WORK ITEM: Beginning with the opening line, restate the following material exactly, up through the line that contains "Exercise. A student".

ENTRIES SUPPLIED:

=== Section Start ===

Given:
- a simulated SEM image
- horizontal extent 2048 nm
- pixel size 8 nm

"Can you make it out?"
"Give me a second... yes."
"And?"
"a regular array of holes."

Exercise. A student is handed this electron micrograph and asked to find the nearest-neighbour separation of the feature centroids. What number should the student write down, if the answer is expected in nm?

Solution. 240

=== Section End ===

WRITTEN REPLY:
Given:
- a simulated SEM image
- horizontal extent 2048 nm
- pixel size 8 nm

"Can you make it out?"
"Give me a second... yes."
"And?"
"a regular array of holes."

Exercise. A student is handed this electron micrograph and asked to find the nearest-neighbour separation of the feature centroids. What number should the student write down, if the answer is expected in nm?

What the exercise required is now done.